* [ASSIGNED TASK] Below are records to be output exactly, every one of them.

* [EXTRACTED RECORDS]
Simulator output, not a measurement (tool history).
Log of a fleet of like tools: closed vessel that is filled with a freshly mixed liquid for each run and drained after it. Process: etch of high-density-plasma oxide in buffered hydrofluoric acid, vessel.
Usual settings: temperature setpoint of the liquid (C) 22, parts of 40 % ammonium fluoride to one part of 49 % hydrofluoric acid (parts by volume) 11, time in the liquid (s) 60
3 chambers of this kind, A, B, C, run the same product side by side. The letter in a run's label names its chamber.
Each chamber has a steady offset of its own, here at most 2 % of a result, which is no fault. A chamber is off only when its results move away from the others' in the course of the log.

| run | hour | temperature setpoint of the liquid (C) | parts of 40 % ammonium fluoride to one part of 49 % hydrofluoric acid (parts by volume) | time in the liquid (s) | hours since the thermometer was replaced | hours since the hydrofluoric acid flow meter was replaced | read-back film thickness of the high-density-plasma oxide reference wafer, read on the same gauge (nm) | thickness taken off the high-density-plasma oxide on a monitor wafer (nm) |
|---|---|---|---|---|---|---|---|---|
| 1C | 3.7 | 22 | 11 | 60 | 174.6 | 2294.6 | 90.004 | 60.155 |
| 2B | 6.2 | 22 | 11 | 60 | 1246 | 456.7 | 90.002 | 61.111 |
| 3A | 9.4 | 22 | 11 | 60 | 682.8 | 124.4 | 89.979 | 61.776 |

* [RESPONSE]
Simulator output, not a measurement (tool history).
Log of a fleet of like tools: closed vessel that is filled with a freshly mixed liquid for each run and drained after it. Process: etch of high-density-plasma oxide in buffered hydrofluoric acid, vessel.
Usual settings: temperature setpoint of the liquid (C) 22, parts of 40 % ammonium fluoride to one part of 49 % hydrofluoric acid (parts by volume) 11, time in the liquid (s) 60
3 chambers of this kind, A, B, C, run the same product side by side. The letter in a run's label names its chamber.
Each chamber has a steady offset of its own, here at most 2 % of a result, which is no fault. A chamber is off only when its results move away from the others' in the course of the log.

| run | hour | temperature setpoint of the liquid (C) | parts of 40 % ammonium fluoride to one part of 49 % hydrofluoric acid (parts by volume) | time in the liquid (s) | hours since the thermometer was replaced | hours since the hydrofluoric acid flow meter was replaced | read-back film thickness of the high-density-plasma oxide reference wafer, read on the same gauge (nm) | thickness taken off the high-density-plasma oxide on a monitor wafer (nm) |
|---|---|---|---|---|---|---|---|---|
| 1C | 3.7 | 22 | 11 | 60 | 174.6 | 2294.6 | 90.004 | 60.155 |
| 2B | 6.2 | 22 | 11 | 60 | 1246 | 456.7 | 90.002 | 61.111 |
| 3A | 9.4 | 22 | 11 | 60 | 682.8 | 124.4 | 89.979 | 61.776 |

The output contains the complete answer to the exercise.